*** Opening DATA TO EXAMINE ***

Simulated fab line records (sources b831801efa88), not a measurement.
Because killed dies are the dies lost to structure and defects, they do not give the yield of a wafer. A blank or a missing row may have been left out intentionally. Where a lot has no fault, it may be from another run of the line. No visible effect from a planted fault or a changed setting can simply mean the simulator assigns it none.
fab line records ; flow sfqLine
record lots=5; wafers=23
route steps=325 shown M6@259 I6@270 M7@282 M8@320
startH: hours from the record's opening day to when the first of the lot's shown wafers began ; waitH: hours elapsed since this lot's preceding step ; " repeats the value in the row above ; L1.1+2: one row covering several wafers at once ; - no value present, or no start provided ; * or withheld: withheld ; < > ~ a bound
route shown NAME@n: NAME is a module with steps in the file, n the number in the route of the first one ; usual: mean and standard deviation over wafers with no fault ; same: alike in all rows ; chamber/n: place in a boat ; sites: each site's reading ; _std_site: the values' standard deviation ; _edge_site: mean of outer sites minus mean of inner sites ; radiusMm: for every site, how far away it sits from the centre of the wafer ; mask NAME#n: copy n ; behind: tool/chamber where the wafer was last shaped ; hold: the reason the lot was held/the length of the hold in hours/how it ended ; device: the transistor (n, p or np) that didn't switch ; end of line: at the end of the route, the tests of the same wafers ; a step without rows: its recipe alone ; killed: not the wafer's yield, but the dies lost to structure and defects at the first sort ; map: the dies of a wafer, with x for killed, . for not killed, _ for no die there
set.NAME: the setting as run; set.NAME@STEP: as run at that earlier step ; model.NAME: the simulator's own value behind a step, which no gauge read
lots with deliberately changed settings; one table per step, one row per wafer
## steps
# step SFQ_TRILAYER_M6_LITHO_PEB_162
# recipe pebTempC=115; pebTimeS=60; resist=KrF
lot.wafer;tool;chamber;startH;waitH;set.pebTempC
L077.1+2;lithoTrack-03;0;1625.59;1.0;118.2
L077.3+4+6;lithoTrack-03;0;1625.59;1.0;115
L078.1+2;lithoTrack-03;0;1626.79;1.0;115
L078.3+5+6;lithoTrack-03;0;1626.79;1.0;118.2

*** Closing DATA TO EXAMINE ***

Exactly as written, reproduce the lines of the data above from the first line through the line where "fab line records ; flow sfqLine" appears.

Simulated fab line records (sources b831801efa88), not a measurement.
Because killed dies are the dies lost to structure and defects, they do not give the yield of a wafer. A blank or a missing row may have been left out intentionally. Where a lot has no fault, it may be from another run of the line. No visible effect from a planted fault or a changed setting can simply mean the simulator assigns it none.
fab line records ; flow sfqLine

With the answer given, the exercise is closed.